### [Entries shown]
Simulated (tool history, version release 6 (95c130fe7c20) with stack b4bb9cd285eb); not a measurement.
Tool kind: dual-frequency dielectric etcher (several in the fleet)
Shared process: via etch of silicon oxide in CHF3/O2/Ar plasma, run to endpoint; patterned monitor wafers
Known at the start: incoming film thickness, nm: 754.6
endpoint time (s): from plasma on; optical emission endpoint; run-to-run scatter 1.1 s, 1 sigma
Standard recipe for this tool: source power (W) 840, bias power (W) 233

### [Assigned task]
Each of the records should be written out precisely as given.

### [Task response]
Simulated (tool history, version release 6 (95c130fe7c20) with stack b4bb9cd285eb); not a measurement.
Tool kind: dual-frequency dielectric etcher (several in the fleet)
Shared process: via etch of silicon oxide in CHF3/O2/Ar plasma, run to endpoint; patterned monitor wafers
Known at the start: incoming film thickness, nm: 754.6
endpoint time (s): from plasma on; optical emission endpoint; run-to-run scatter 1.1 s, 1 sigma
Standard recipe for this tool: source power (W) 840, bias power (W) 233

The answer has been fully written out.